- [Task item] Please reproduce exactly the lines from the start of the records through the one containing "startH: hours from", and nothing more.

BEGIN
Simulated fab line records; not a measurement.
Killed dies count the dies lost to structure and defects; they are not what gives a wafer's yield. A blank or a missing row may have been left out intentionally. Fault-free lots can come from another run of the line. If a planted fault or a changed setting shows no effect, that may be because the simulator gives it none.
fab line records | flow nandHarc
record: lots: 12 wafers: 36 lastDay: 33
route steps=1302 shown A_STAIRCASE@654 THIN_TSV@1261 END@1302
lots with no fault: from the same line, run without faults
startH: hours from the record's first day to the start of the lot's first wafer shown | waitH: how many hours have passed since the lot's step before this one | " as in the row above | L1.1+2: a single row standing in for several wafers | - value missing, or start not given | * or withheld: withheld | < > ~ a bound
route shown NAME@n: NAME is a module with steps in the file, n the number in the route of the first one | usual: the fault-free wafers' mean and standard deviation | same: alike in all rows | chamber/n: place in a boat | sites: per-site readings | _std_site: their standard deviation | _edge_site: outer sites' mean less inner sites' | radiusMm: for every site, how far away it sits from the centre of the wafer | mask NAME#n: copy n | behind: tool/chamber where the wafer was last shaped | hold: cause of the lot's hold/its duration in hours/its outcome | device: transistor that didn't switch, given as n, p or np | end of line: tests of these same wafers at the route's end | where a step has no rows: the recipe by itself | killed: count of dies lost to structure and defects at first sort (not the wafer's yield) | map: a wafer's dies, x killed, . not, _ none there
END

- [Response box]
Simulated fab line records; not a measurement.
Killed dies count the dies lost to structure and defects; they are not what gives a wafer's yield. A blank or a missing row may have been left out intentionally. Fault-free lots can come from another run of the line. If a planted fault or a changed setting shows no effect, that may be because the simulator gives it none.
fab line records | flow nandHarc
record: lots: 12 wafers: 36 lastDay: 33
route steps=1302 shown A_STAIRCASE@654 THIN_TSV@1261 END@1302
lots with no fault: from the same line, run without faults
startH: hours from the record's first day to the start of the lot's first wafer shown | waitH: how many hours have passed since the lot's step before this one | " as in the row above | L1.1+2: a single row standing in for several wafers | - value missing, or start not given | * or withheld: withheld | < > ~ a bound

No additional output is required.